+++ Supplied entries
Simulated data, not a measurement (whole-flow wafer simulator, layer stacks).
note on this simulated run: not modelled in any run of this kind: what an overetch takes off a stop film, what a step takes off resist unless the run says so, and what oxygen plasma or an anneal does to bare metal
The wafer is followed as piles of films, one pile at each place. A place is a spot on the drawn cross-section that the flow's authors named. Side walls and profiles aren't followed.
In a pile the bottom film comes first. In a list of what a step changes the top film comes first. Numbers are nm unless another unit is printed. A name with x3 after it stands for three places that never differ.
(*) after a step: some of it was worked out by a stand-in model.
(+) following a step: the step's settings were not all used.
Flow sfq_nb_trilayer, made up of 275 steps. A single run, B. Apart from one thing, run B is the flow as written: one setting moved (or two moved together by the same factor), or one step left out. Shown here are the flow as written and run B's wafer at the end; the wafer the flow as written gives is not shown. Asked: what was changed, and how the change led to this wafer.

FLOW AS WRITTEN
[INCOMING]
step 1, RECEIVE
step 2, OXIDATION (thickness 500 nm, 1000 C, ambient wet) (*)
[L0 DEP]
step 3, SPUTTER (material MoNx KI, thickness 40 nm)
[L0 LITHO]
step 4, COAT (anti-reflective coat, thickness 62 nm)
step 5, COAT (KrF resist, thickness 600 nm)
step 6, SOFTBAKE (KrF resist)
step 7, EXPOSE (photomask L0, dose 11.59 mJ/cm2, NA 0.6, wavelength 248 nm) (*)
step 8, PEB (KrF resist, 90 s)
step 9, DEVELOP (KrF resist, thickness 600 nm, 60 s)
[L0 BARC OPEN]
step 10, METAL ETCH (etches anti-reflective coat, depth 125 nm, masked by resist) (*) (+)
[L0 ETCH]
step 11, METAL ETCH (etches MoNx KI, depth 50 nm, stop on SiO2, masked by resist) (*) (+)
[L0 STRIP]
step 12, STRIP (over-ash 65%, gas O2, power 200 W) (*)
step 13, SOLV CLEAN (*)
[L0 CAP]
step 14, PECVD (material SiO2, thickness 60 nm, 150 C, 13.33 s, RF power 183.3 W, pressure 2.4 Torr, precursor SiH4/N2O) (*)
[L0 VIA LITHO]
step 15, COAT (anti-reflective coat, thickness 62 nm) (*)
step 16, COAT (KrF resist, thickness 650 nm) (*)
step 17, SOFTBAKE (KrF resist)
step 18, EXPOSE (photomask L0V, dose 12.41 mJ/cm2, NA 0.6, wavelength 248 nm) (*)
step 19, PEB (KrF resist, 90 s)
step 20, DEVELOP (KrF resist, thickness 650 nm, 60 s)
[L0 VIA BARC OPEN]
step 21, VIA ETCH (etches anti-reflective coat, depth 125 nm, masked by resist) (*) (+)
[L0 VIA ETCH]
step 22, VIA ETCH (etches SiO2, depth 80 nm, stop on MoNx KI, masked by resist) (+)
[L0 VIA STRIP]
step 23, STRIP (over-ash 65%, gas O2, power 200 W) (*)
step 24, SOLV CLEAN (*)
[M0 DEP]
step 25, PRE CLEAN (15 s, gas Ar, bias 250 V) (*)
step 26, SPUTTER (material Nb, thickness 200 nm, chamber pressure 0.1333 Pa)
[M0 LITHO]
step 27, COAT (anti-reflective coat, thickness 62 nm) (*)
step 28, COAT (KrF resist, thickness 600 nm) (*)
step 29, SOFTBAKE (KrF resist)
++++++

### Requirement
Repeat, exactly as they stand above, the lines from the line with "step 7, EXPOSE" to the line with "[L0 VIA ETCH]", both lines included.

### Answer box
step 7, EXPOSE (photomask L0, dose 11.59 mJ/cm2, NA 0.6, wavelength 248 nm) (*)
step 8, PEB (KrF resist, 90 s)
step 9, DEVELOP (KrF resist, thickness 600 nm, 60 s)
[L0 BARC OPEN]
step 10, METAL ETCH (etches anti-reflective coat, depth 125 nm, masked by resist) (*) (+)
[L0 ETCH]
step 11, METAL ETCH (etches MoNx KI, depth 50 nm, stop on SiO2, masked by resist) (*) (+)
[L0 STRIP]
step 12, STRIP (over-ash 65%, gas O2, power 200 W) (*)
step 13, SOLV CLEAN (*)
[L0 CAP]
step 14, PECVD (material SiO2, thickness 60 nm, 150 C, 13.33 s, RF power 183.3 W, pressure 2.4 Torr, precursor SiH4/N2O) (*)
[L0 VIA LITHO]
step 15, COAT (anti-reflective coat, thickness 62 nm) (*)
step 16, COAT (KrF resist, thickness 650 nm) (*)
step 17, SOFTBAKE (KrF resist)
step 18, EXPOSE (photomask L0V, dose 12.41 mJ/cm2, NA 0.6, wavelength 248 nm) (*)
step 19, PEB (KrF resist, 90 s)
step 20, DEVELOP (KrF resist, thickness 650 nm, 60 s)
[L0 VIA BARC OPEN]
step 21, VIA ETCH (etches anti-reflective coat, depth 125 nm, masked by resist) (*) (+)
[L0 VIA ETCH]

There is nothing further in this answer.